*Record set*.
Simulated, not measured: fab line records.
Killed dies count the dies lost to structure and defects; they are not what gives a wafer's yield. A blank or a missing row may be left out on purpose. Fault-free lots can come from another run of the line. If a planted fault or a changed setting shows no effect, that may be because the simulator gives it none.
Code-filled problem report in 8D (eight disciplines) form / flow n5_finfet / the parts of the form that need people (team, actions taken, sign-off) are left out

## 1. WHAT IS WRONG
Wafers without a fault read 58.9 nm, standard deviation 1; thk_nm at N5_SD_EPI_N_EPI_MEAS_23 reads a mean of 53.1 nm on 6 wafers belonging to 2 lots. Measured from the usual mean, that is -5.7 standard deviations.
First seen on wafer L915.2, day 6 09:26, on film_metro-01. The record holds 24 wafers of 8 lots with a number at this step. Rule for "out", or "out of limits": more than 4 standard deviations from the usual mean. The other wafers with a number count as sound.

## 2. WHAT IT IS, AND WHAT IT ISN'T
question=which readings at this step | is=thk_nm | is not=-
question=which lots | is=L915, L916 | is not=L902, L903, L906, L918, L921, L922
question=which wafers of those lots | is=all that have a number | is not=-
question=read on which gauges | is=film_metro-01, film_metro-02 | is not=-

*Work task*. Give again exactly, and only, the lines above starting at the one with "question=which readings at" and ending at the one with "question=which wafers of".

*Written response*.
question=which readings at this step | is=thk_nm | is not=-
question=which lots | is=L915, L916 | is not=L902, L903, L906, L918, L921, L922
question=which wafers of those lots | is=all that have a number | is not=-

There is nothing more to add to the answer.